=== Input data ===

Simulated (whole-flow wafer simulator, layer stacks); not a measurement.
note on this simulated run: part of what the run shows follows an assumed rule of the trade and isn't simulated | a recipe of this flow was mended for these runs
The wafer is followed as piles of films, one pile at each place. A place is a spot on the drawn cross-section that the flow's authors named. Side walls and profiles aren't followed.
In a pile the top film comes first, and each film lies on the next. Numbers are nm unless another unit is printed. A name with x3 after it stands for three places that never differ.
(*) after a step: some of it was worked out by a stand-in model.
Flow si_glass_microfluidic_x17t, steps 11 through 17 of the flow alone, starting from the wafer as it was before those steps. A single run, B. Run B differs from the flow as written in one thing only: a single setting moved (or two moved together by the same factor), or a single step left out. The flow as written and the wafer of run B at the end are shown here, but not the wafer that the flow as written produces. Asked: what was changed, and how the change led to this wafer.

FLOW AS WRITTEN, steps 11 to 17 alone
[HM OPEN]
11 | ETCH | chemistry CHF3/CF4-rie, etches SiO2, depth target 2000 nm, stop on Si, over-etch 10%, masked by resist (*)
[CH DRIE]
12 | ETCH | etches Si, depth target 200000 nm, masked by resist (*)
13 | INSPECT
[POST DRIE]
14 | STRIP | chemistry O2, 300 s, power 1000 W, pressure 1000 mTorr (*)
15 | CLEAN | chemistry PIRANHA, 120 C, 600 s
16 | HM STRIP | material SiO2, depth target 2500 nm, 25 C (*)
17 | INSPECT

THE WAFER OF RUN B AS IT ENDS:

===

> **Assigned task**:
The whole listing above must be copied exactly.

> **Answer space**:
Simulated (whole-flow wafer simulator, layer stacks); not a measurement.
note on this simulated run: part of what the run shows follows an assumed rule of the trade and isn't simulated | a recipe of this flow was mended for these runs
The wafer is followed as piles of films, one pile at each place. A place is a spot on the drawn cross-section that the flow's authors named. Side walls and profiles aren't followed.
In a pile the top film comes first, and each film lies on the next. Numbers are nm unless another unit is printed. A name with x3 after it stands for three places that never differ.
(*) after a step: some of it was worked out by a stand-in model.
Flow si_glass_microfluidic_x17t, steps 11 through 17 of the flow alone, starting from the wafer as it was before those steps. A single run, B. Run B differs from the flow as written in one thing only: a single setting moved (or two moved together by the same factor), or a single step left out. The flow as written and the wafer of run B at the end are shown here, but not the wafer that the flow as written produces. Asked: what was changed, and how the change led to this wafer.

FLOW AS WRITTEN, steps 11 to 17 alone
[HM OPEN]
11 | ETCH | chemistry CHF3/CF4-rie, etches SiO2, depth target 2000 nm, stop on Si, over-etch 10%, masked by resist (*)
[CH DRIE]
12 | ETCH | etches Si, depth target 200000 nm, masked by resist (*)
13 | INSPECT
[POST DRIE]
14 | STRIP | chemistry O2, 300 s, power 1000 W, pressure 1000 mTorr (*)
15 | CLEAN | chemistry PIRANHA, 120 C, 600 s
16 | HM STRIP | material SiO2, depth target 2500 nm, 25 C (*)
17 | INSPECT

THE WAFER OF RUN B AS IT ENDS:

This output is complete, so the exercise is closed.